> **MATERIAL PROVIDED**:
━━━━━━━━━━

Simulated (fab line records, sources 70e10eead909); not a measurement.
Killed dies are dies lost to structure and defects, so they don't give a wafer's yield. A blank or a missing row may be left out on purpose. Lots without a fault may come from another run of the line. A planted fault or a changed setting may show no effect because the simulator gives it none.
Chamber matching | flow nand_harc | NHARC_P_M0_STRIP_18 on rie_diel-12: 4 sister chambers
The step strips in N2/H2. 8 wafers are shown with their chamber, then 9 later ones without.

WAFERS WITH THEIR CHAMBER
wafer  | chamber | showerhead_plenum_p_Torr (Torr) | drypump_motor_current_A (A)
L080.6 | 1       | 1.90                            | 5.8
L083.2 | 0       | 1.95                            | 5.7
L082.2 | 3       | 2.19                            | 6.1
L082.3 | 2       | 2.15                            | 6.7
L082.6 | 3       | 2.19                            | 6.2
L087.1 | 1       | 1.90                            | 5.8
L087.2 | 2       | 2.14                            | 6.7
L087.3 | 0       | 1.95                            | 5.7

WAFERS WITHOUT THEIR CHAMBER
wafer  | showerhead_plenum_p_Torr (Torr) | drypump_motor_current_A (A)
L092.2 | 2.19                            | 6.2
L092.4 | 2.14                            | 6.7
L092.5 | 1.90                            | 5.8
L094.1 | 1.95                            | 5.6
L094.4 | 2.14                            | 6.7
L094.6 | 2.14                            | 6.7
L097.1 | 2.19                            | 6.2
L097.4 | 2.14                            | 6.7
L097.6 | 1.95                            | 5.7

━━━━━━━━━━

> **ACTION ITEM**: Would you repeat each of the lines above exactly?

> **EXERCISE ANSWER**:
Simulated (fab line records, sources 70e10eead909); not a measurement.
Killed dies are dies lost to structure and defects, so they don't give a wafer's yield. A blank or a missing row may be left out on purpose. Lots without a fault may come from another run of the line. A planted fault or a changed setting may show no effect because the simulator gives it none.
Chamber matching | flow nand_harc | NHARC_P_M0_STRIP_18 on rie_diel-12: 4 sister chambers
The step strips in N2/H2. 8 wafers are shown with their chamber, then 9 later ones without.

WAFERS WITH THEIR CHAMBER
wafer  | chamber | showerhead_plenum_p_Torr (Torr) | drypump_motor_current_A (A)
L080.6 | 1       | 1.90                            | 5.8
L083.2 | 0       | 1.95                            | 5.7
L082.2 | 3       | 2.19                            | 6.1
L082.3 | 2       | 2.15                            | 6.7
L082.6 | 3       | 2.19                            | 6.2
L087.1 | 1       | 1.90                            | 5.8
L087.2 | 2       | 2.14                            | 6.7
L087.3 | 0       | 1.95                            | 5.7

WAFERS WITHOUT THEIR CHAMBER
wafer  | showerhead_plenum_p_Torr (Torr) | drypump_motor_current_A (A)
L092.2 | 2.19                            | 6.2
L092.4 | 2.14                            | 6.7
L092.5 | 1.90                            | 5.8
L094.1 | 1.95                            | 5.6
L094.4 | 2.14                            | 6.7
L094.6 | 2.14                            | 6.7
L097.1 | 2.19                            | 6.2
L097.4 | 2.14                            | 6.7
L097.6 | 1.95                            | 5.7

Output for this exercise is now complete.